*** Opening SUPPLIED DATA ***

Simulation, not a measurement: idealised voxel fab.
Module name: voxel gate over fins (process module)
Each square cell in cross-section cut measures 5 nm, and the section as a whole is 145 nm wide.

*** Closing SUPPLIED DATA ***

* **WORK ITEM**
Return all of the material precisely as written.

* **RESPONSE**
Simulation, not a measurement: idealised voxel fab.
Module name: voxel gate over fins (process module)
Each square cell in cross-section cut measures 5 nm, and the section as a whole is 145 nm wide.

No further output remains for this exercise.